#####

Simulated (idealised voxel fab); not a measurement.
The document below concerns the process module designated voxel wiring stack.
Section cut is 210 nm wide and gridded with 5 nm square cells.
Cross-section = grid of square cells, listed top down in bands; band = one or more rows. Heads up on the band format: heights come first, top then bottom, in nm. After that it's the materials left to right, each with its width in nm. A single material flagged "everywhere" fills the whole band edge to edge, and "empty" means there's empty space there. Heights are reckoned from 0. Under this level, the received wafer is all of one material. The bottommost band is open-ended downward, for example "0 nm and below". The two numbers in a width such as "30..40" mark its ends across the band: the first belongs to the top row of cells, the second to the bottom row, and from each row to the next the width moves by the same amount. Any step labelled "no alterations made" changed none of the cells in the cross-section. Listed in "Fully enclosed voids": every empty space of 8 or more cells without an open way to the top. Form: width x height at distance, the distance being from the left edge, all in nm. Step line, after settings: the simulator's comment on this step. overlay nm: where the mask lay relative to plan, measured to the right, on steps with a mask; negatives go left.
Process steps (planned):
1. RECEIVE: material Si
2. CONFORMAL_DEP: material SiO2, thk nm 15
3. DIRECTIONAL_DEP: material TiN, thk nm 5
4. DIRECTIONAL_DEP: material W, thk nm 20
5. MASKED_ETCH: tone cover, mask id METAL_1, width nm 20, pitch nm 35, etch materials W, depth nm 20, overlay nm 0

#####

■ **Action item**
Each line of the listing has to be repeated exactly in the reply.

■ **Answer area**
Simulated (idealised voxel fab); not a measurement.
The document below concerns the process module designated voxel wiring stack.
Section cut is 210 nm wide and gridded with 5 nm square cells.
Cross-section = grid of square cells, listed top down in bands; band = one or more rows. Heads up on the band format: heights come first, top then bottom, in nm. After that it's the materials left to right, each with its width in nm. A single material flagged "everywhere" fills the whole band edge to edge, and "empty" means there's empty space there. Heights are reckoned from 0. Under this level, the received wafer is all of one material. The bottommost band is open-ended downward, for example "0 nm and below". The two numbers in a width such as "30..40" mark its ends across the band: the first belongs to the top row of cells, the second to the bottom row, and from each row to the next the width moves by the same amount. Any step labelled "no alterations made" changed none of the cells in the cross-section. Listed in "Fully enclosed voids": every empty space of 8 or more cells without an open way to the top. Form: width x height at distance, the distance being from the left edge, all in nm. Step line, after settings: the simulator's comment on this step. overlay nm: where the mask lay relative to plan, measured to the right, on steps with a mask; negatives go left.
Process steps (planned):
1. RECEIVE: material Si
2. CONFORMAL_DEP: material SiO2, thk nm 15
3. DIRECTIONAL_DEP: material TiN, thk nm 5
4. DIRECTIONAL_DEP: material W, thk nm 20
5. MASKED_ETCH: tone cover, mask id METAL_1, width nm 20, pitch nm 35, etch materials W, depth nm 20, overlay nm 0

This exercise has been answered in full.